__Work request__
Restate word for word the entries below, starting with the line with "fab line records |" and continuing through the line with "start_h: hours from". Include both of those lines and no others.

__Study material__
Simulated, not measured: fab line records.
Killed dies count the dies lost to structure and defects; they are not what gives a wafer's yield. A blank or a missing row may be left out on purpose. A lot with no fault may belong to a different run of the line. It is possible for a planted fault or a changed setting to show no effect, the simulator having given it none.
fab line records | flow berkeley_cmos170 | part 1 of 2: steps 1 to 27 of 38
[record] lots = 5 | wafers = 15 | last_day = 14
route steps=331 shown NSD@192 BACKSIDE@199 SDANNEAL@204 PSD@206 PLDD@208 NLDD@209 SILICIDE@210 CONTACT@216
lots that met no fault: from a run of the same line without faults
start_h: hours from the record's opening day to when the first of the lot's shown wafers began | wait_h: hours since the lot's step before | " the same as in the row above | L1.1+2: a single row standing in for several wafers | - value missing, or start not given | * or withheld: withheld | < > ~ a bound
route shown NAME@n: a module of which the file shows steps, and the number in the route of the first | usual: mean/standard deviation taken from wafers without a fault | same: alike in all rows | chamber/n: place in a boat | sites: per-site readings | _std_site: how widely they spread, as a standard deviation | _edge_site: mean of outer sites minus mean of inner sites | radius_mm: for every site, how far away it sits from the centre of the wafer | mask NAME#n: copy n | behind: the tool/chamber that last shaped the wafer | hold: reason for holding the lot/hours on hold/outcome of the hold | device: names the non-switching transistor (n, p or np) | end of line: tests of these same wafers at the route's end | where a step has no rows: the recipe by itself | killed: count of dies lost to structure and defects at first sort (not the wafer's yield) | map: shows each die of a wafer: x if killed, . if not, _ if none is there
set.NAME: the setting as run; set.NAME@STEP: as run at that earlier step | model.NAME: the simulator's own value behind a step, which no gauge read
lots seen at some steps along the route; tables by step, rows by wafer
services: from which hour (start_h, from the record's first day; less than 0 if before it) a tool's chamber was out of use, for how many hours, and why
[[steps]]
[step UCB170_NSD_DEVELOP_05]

__Response box__
fab line records | flow berkeley_cmos170 | part 1 of 2: steps 1 to 27 of 38
[record] lots = 5 | wafers = 15 | last_day = 14
route steps=331 shown NSD@192 BACKSIDE@199 SDANNEAL@204 PSD@206 PLDD@208 NLDD@209 SILICIDE@210 CONTACT@216
lots that met no fault: from a run of the same line without faults
start_h: hours from the record's opening day to when the first of the lot's shown wafers began | wait_h: hours since the lot's step before | " the same as in the row above | L1.1+2: a single row standing in for several wafers | - value missing, or start not given | * or withheld: withheld | < > ~ a bound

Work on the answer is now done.